• _GIVEN ENTRIES_
▼

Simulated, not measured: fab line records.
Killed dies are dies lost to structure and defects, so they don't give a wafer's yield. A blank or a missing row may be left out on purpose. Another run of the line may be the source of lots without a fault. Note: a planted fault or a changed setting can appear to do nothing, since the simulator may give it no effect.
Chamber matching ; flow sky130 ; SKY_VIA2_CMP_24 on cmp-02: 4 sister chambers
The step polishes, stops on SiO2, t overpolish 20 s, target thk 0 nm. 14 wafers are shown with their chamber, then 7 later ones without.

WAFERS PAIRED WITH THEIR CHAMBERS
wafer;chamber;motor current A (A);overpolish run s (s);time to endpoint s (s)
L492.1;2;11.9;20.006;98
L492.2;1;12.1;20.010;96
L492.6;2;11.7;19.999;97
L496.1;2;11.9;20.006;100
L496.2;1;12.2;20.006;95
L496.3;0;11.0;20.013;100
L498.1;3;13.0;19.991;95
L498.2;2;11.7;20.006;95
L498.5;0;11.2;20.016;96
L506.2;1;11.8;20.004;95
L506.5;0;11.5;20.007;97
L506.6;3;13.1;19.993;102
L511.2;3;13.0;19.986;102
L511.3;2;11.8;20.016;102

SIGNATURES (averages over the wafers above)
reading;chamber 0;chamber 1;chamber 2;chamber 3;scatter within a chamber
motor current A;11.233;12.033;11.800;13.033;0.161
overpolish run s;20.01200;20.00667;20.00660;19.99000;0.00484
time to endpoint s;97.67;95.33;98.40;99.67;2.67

▲

Copy verbatim, from the listing above, each line from the one containing "L498.5;0;11.2;20.016;96" down to the one containing "overpolish run s;20.01200;20.00667;20.00660;19.99000;0.00484", inclusive.

L498.5;0;11.2;20.016;96
L506.2;1;11.8;20.004;95
L506.5;0;11.5;20.007;97
L506.6;3;13.1;19.993;102
L511.2;3;13.0;19.986;102
L511.3;2;11.8;20.016;102

SIGNATURES (averages over the wafers above)
reading;chamber 0;chamber 1;chamber 2;chamber 3;scatter within a chamber
motor current A;11.233;12.033;11.800;13.033;0.161
overpolish run s;20.01200;20.00667;20.00660;19.99000;0.00484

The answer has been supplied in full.